— SUPPLIED DATA —
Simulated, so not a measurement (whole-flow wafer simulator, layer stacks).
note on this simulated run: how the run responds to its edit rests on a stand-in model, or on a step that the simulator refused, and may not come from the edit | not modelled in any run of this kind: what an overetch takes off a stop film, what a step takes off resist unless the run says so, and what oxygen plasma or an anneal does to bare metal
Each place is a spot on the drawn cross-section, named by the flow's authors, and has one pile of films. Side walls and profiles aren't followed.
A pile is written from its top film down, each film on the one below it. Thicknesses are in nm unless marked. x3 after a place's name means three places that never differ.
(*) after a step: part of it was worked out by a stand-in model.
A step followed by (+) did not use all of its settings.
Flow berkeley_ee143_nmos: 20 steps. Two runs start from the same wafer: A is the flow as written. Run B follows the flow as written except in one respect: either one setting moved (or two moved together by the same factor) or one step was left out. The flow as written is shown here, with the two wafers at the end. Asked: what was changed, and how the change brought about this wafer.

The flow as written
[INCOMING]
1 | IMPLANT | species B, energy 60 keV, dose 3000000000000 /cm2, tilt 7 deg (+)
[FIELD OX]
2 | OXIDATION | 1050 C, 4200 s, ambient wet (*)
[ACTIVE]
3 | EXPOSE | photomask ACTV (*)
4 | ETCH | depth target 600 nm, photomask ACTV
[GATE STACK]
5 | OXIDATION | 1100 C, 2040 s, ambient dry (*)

— REQUIRED ACTION —
Reproduce exactly the stretch of the material above that starts at the line with "3 | EXPOSE | photomask ACTV (*)" and ends at the line with "[GATE STACK]", both included, and nothing else.

— WRITTEN SOLUTION —
3 | EXPOSE | photomask ACTV (*)
4 | ETCH | depth target 600 nm, photomask ACTV
[GATE STACK]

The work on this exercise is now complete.